RECORDED INFORMATION:
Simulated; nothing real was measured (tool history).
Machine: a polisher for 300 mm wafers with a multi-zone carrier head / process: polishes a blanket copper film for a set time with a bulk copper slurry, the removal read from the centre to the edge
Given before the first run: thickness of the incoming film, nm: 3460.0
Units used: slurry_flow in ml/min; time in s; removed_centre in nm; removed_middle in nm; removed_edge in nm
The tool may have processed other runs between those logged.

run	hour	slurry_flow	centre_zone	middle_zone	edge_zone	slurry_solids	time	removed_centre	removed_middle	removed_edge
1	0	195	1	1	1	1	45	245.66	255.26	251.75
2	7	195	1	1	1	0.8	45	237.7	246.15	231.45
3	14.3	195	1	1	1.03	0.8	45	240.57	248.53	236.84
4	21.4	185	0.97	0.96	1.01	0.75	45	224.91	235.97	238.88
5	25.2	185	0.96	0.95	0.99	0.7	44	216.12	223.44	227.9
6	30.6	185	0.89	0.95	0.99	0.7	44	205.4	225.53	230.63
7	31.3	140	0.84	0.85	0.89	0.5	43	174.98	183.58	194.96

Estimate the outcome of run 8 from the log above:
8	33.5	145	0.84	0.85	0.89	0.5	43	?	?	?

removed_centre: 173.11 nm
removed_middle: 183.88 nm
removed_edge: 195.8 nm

ASSIGNMENT: Write the material out once more so that every line matches the original.

ANSWER BOX:
Simulated; nothing real was measured (tool history).
Machine: a polisher for 300 mm wafers with a multi-zone carrier head / process: polishes a blanket copper film for a set time with a bulk copper slurry, the removal read from the centre to the edge
Given before the first run: thickness of the incoming film, nm: 3460.0
Units used: slurry_flow in ml/min; time in s; removed_centre in nm; removed_middle in nm; removed_edge in nm
The tool may have processed other runs between those logged.

run	hour	slurry_flow	centre_zone	middle_zone	edge_zone	slurry_solids	time	removed_centre	removed_middle	removed_edge
1	0	195	1	1	1	1	45	245.66	255.26	251.75
2	7	195	1	1	1	0.8	45	237.7	246.15	231.45
3	14.3	195	1	1	1.03	0.8	45	240.57	248.53	236.84
4	21.4	185	0.97	0.96	1.01	0.75	45	224.91	235.97	238.88
5	25.2	185	0.96	0.95	0.99	0.7	44	216.12	223.44	227.9
6	30.6	185	0.89	0.95	0.99	0.7	44	205.4	225.53	230.63
7	31.3	140	0.84	0.85	0.89	0.5	43	174.98	183.58	194.96

Estimate the outcome of run 8 from the log above:
8	33.5	145	0.84	0.85	0.89	0.5	43	?	?	?

removed_centre: 173.11 nm
removed_middle: 183.88 nm
removed_edge: 195.8 nm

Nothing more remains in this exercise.